▶ **Exercise**
Each line from the opening of the records that follow to the line with "EACH LOT AND" needs to be written out exactly. Add nothing.

Content starts
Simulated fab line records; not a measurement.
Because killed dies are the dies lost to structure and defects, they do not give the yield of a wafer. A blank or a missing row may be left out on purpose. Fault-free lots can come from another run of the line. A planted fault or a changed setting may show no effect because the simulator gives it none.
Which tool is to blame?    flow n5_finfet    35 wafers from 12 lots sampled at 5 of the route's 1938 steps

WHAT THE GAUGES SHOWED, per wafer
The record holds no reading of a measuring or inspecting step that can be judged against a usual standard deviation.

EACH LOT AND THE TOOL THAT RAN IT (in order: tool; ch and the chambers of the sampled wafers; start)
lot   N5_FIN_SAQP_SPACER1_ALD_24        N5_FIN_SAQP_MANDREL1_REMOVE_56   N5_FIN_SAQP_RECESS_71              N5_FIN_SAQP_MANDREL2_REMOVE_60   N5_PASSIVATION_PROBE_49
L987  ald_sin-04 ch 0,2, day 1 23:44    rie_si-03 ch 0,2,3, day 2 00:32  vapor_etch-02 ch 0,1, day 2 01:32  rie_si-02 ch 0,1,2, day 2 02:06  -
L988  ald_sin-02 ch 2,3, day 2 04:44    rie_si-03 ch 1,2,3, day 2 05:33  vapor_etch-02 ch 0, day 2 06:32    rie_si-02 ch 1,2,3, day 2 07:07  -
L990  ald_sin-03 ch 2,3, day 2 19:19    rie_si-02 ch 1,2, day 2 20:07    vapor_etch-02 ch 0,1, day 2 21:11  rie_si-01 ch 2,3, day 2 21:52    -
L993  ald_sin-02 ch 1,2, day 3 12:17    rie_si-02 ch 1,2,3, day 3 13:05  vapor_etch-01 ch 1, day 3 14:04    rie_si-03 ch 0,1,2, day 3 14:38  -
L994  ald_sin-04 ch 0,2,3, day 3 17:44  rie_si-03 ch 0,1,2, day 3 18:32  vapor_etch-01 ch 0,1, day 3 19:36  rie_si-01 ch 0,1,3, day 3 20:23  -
Content ends

▶ **Exercise solution**
Simulated fab line records; not a measurement.
Because killed dies are the dies lost to structure and defects, they do not give the yield of a wafer. A blank or a missing row may be left out on purpose. Fault-free lots can come from another run of the line. A planted fault or a changed setting may show no effect because the simulator gives it none.
Which tool is to blame?    flow n5_finfet    35 wafers from 12 lots sampled at 5 of the route's 1938 steps

WHAT THE GAUGES SHOWED, per wafer
The record holds no reading of a measuring or inspecting step that can be judged against a usual standard deviation.

EACH LOT AND THE TOOL THAT RAN IT (in order: tool; ch and the chambers of the sampled wafers; start)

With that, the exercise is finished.